** Opening Dataset records block **

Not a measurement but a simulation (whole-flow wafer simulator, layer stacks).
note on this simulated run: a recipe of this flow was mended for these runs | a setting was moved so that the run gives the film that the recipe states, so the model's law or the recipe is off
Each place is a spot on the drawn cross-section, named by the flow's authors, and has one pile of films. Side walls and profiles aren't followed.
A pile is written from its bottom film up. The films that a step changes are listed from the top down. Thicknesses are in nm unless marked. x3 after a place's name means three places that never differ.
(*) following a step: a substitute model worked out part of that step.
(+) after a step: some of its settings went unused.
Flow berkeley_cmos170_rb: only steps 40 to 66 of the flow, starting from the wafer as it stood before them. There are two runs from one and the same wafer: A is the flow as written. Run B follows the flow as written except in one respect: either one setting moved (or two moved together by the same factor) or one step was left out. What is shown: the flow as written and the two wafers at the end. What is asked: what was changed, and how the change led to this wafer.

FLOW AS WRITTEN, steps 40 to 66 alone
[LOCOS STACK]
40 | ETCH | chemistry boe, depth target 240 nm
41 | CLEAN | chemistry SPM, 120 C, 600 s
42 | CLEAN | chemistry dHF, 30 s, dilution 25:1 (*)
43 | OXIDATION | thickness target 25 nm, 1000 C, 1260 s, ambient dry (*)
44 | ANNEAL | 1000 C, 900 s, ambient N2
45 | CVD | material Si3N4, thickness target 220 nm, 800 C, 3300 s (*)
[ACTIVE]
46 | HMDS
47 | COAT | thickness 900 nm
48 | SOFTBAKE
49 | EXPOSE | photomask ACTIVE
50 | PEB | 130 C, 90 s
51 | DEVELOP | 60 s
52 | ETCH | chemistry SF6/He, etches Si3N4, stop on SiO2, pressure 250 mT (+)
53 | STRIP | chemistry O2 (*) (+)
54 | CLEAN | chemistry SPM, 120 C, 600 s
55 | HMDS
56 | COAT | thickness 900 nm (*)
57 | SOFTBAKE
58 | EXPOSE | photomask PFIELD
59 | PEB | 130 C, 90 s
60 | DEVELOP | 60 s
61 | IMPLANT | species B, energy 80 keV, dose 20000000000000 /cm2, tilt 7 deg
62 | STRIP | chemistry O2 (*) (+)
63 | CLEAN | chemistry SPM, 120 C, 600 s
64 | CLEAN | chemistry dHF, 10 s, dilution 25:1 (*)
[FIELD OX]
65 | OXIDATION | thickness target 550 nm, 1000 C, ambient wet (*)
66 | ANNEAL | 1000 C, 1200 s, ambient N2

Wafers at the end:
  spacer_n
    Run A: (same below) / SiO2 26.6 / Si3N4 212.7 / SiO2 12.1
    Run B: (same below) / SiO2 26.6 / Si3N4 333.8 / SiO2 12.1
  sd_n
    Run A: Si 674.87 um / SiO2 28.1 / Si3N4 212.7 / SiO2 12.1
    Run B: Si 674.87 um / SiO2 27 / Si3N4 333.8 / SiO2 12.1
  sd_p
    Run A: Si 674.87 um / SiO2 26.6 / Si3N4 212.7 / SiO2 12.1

** Closing Dataset records block **

Set down, from the entries above, exactly the lines from the one with "44 | ANNEAL | 1000 C, 900 s, ambient N2" up to and including the one with "60 | DEVELOP | 60 s", and no other lines.

• Written reply:
44 | ANNEAL | 1000 C, 900 s, ambient N2
45 | CVD | material Si3N4, thickness target 220 nm, 800 C, 3300 s (*)
[ACTIVE]
46 | HMDS
47 | COAT | thickness 900 nm
48 | SOFTBAKE
49 | EXPOSE | photomask ACTIVE
50 | PEB | 130 C, 90 s
51 | DEVELOP | 60 s
52 | ETCH | chemistry SF6/He, etches Si3N4, stop on SiO2, pressure 250 mT (+)
53 | STRIP | chemistry O2 (*) (+)
54 | CLEAN | chemistry SPM, 120 C, 600 s
55 | HMDS
56 | COAT | thickness 900 nm (*)
57 | SOFTBAKE
58 | EXPOSE | photomask PFIELD
59 | PEB | 130 C, 90 s
60 | DEVELOP | 60 s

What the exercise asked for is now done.